• Required action: Write out the entries again. Match each one exactly.

══════

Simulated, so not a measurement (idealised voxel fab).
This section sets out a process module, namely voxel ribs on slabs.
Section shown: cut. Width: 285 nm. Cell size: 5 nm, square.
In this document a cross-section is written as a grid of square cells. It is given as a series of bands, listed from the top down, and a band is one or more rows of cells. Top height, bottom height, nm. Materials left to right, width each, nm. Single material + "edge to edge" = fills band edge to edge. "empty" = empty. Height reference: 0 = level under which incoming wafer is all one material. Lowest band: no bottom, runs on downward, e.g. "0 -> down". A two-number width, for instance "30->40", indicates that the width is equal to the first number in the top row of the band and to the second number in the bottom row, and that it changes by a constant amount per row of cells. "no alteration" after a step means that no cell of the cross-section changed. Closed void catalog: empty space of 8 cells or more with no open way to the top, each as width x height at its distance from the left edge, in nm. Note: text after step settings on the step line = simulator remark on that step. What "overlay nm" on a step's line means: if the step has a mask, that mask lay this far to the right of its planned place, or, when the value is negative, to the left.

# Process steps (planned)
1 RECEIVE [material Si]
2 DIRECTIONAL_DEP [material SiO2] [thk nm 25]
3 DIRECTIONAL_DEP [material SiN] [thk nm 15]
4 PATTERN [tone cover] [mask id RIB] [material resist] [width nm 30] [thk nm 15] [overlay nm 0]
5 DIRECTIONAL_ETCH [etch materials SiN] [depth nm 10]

══════

• Your solution:
Simulated, so not a measurement (idealised voxel fab).
This section sets out a process module, namely voxel ribs on slabs.
Section shown: cut. Width: 285 nm. Cell size: 5 nm, square.
In this document a cross-section is written as a grid of square cells. It is given as a series of bands, listed from the top down, and a band is one or more rows of cells. Top height, bottom height, nm. Materials left to right, width each, nm. Single material + "edge to edge" = fills band edge to edge. "empty" = empty. Height reference: 0 = level under which incoming wafer is all one material. Lowest band: no bottom, runs on downward, e.g. "0 -> down". A two-number width, for instance "30->40", indicates that the width is equal to the first number in the top row of the band and to the second number in the bottom row, and that it changes by a constant amount per row of cells. "no alteration" after a step means that no cell of the cross-section changed. Closed void catalog: empty space of 8 cells or more with no open way to the top, each as width x height at its distance from the left edge, in nm. Note: text after step settings on the step line = simulator remark on that step. What "overlay nm" on a step's line means: if the step has a mask, that mask lay this far to the right of its planned place, or, when the value is negative, to the left.

# Process steps (planned)
1 RECEIVE [material Si]
2 DIRECTIONAL_DEP [material SiO2] [thk nm 25]
3 DIRECTIONAL_DEP [material SiN] [thk nm 15]
4 PATTERN [tone cover] [mask id RIB] [material resist] [width nm 30] [thk nm 15] [overlay nm 0]
5 DIRECTIONAL_ETCH [etch materials SiN] [depth nm 10]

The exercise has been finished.